### Required action
Word for word, retype the first line of the records and every following line through the one containing "16,15.000,103,3.00,8200,7.14".

### Available data
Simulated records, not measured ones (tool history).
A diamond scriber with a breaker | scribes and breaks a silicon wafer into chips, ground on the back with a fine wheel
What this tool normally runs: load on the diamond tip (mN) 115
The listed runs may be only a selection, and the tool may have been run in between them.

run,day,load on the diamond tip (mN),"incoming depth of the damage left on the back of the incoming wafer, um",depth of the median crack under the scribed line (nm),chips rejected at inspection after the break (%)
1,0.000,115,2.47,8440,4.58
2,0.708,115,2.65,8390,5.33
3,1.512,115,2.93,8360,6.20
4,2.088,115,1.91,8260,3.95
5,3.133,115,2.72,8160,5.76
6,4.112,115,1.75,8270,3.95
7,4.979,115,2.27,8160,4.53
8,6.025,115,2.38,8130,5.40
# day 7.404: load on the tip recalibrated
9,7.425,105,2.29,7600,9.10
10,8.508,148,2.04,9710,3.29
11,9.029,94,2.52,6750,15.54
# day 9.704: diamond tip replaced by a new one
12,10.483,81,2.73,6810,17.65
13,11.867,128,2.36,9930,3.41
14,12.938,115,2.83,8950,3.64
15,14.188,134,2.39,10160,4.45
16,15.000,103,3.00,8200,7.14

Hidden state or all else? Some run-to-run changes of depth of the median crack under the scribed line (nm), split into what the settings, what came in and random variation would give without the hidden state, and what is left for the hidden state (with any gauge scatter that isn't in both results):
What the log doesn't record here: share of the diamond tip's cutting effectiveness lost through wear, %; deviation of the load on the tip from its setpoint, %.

### Task response
Simulated records, not measured ones (tool history).
A diamond scriber with a breaker | scribes and breaks a silicon wafer into chips, ground on the back with a fine wheel
What this tool normally runs: load on the diamond tip (mN) 115
The listed runs may be only a selection, and the tool may have been run in between them.

run,day,load on the diamond tip (mN),"incoming depth of the damage left on the back of the incoming wafer, um",depth of the median crack under the scribed line (nm),chips rejected at inspection after the break (%)
1,0.000,115,2.47,8440,4.58
2,0.708,115,2.65,8390,5.33
3,1.512,115,2.93,8360,6.20
4,2.088,115,1.91,8260,3.95
5,3.133,115,2.72,8160,5.76
6,4.112,115,1.75,8270,3.95
7,4.979,115,2.27,8160,4.53
8,6.025,115,2.38,8130,5.40
# day 7.404: load on the tip recalibrated
9,7.425,105,2.29,7600,9.10
10,8.508,148,2.04,9710,3.29
11,9.029,94,2.52,6750,15.54
# day 9.704: diamond tip replaced by a new one
12,10.483,81,2.73,6810,17.65
13,11.867,128,2.36,9930,3.41
14,12.938,115,2.83,8950,3.64
15,14.188,134,2.39,10160,4.45
16,15.000,103,3.00,8200,7.14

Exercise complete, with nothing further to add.